:: ACTION ITEM ::
Keep only the lines from the top of the listing through the one with "Process: lays a", and reproduce them unaltered.

╭──

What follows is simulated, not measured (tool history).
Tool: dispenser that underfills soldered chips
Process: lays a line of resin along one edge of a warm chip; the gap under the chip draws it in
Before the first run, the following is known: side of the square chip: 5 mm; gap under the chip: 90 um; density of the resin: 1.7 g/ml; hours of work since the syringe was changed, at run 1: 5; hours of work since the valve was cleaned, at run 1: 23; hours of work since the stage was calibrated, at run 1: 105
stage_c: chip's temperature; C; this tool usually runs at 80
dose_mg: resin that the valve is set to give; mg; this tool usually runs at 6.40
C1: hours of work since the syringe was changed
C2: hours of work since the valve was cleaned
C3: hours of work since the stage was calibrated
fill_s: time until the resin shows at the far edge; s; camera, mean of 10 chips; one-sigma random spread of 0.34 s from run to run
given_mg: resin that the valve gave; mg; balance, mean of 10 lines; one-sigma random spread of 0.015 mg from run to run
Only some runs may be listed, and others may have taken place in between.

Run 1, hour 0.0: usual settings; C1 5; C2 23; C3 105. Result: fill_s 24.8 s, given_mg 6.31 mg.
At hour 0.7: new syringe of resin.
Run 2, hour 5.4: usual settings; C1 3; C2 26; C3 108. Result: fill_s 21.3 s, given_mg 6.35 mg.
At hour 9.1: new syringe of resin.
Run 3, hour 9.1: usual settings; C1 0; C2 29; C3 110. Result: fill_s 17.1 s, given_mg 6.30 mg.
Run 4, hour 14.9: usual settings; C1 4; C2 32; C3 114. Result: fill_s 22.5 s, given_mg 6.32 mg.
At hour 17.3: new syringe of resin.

╰──

:: YOUR RESPONSE ::
What follows is simulated, not measured (tool history).
Tool: dispenser that underfills soldered chips
Process: lays a line of resin along one edge of a warm chip; the gap under the chip draws it in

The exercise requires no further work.